Top of LISTED RECORDS

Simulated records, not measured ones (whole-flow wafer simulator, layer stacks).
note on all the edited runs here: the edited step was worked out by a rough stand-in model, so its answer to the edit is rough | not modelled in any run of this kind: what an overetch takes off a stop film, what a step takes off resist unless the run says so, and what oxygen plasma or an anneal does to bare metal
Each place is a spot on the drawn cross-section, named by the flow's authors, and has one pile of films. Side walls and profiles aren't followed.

Bottom of LISTED RECORDS

ACTION ITEM: Reproduce the entries exactly, dropping nothing.

RESPONSE BOX:
Simulated records, not measured ones (whole-flow wafer simulator, layer stacks).
note on all the edited runs here: the edited step was worked out by a rough stand-in model, so its answer to the edit is rough | not modelled in any run of this kind: what an overetch takes off a stop film, what a step takes off resist unless the run says so, and what oxygen plasma or an anneal does to bare metal
Each place is a spot on the drawn cross-section, named by the flow's authors, and has one pile of films. Side walls and profiles aren't followed.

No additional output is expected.